● **WORK REQUEST**: Whatever the records say, repeat them exactly as given.

● **RECORDED INFORMATION**:
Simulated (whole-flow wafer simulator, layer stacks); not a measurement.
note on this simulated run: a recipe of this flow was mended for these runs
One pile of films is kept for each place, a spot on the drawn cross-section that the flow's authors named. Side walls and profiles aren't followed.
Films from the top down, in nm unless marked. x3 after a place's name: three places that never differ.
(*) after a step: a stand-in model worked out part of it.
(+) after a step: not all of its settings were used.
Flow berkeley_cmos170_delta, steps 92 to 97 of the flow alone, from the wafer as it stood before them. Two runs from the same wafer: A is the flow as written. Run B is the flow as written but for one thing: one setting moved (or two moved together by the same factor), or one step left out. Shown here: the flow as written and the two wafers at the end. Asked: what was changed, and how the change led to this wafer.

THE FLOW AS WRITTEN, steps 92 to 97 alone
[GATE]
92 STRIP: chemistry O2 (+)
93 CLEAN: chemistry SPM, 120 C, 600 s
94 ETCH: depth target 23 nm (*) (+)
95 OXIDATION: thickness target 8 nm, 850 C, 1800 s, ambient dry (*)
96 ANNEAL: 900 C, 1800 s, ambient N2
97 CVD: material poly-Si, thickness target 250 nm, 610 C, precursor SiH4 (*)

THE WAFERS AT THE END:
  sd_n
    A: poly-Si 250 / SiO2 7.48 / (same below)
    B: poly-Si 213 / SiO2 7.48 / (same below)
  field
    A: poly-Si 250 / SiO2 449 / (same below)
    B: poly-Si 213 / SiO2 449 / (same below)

● **WRITTEN RESPONSE**:
Simulated (whole-flow wafer simulator, layer stacks); not a measurement.
note on this simulated run: a recipe of this flow was mended for these runs
One pile of films is kept for each place, a spot on the drawn cross-section that the flow's authors named. Side walls and profiles aren't followed.
Films from the top down, in nm unless marked. x3 after a place's name: three places that never differ.
(*) after a step: a stand-in model worked out part of it.
(+) after a step: not all of its settings were used.
Flow berkeley_cmos170_delta, steps 92 to 97 of the flow alone, from the wafer as it stood before them. Two runs from the same wafer: A is the flow as written. Run B is the flow as written but for one thing: one setting moved (or two moved together by the same factor), or one step left out. Shown here: the flow as written and the two wafers at the end. Asked: what was changed, and how the change led to this wafer.

THE FLOW AS WRITTEN, steps 92 to 97 alone
[GATE]
92 STRIP: chemistry O2 (+)
93 CLEAN: chemistry SPM, 120 C, 600 s
94 ETCH: depth target 23 nm (*) (+)
95 OXIDATION: thickness target 8 nm, 850 C, 1800 s, ambient dry (*)
96 ANNEAL: 900 C, 1800 s, ambient N2
97 CVD: material poly-Si, thickness target 250 nm, 610 C, precursor SiH4 (*)

THE WAFERS AT THE END:
  sd_n
    A: poly-Si 250 / SiO2 7.48 / (same below)
    B: poly-Si 213 / SiO2 7.48 / (same below)
  field
    A: poly-Si 250 / SiO2 449 / (same below)
    B: poly-Si 213 / SiO2 449 / (same below)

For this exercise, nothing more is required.